--

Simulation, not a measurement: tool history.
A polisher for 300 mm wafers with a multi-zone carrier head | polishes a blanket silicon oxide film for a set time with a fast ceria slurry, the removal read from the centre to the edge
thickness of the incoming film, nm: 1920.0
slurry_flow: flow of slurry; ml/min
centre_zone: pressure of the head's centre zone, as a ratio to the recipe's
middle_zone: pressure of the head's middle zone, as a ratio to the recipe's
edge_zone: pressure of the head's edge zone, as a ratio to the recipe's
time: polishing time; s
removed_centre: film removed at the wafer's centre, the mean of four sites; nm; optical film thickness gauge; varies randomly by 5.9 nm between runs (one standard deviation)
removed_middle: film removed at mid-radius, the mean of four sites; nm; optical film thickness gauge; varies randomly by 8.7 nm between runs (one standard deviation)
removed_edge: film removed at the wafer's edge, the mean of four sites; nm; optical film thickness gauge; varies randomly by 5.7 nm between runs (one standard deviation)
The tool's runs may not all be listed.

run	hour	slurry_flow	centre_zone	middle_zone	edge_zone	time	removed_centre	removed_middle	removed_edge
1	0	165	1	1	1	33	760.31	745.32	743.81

--

-- EXERCISE --
Starting at the first line of the data above, please restate word for word every line up to and including the one that holds "removed_centre: film removed", and add nothing else.

-- EXERCISE RESPONSE --
Simulation, not a measurement: tool history.
A polisher for 300 mm wafers with a multi-zone carrier head | polishes a blanket silicon oxide film for a set time with a fast ceria slurry, the removal read from the centre to the edge
thickness of the incoming film, nm: 1920.0
slurry_flow: flow of slurry; ml/min
centre_zone: pressure of the head's centre zone, as a ratio to the recipe's
middle_zone: pressure of the head's middle zone, as a ratio to the recipe's
edge_zone: pressure of the head's edge zone, as a ratio to the recipe's
time: polishing time; s
removed_centre: film removed at the wafer's centre, the mean of four sites; nm; optical film thickness gauge; varies randomly by 5.9 nm between runs (one standard deviation)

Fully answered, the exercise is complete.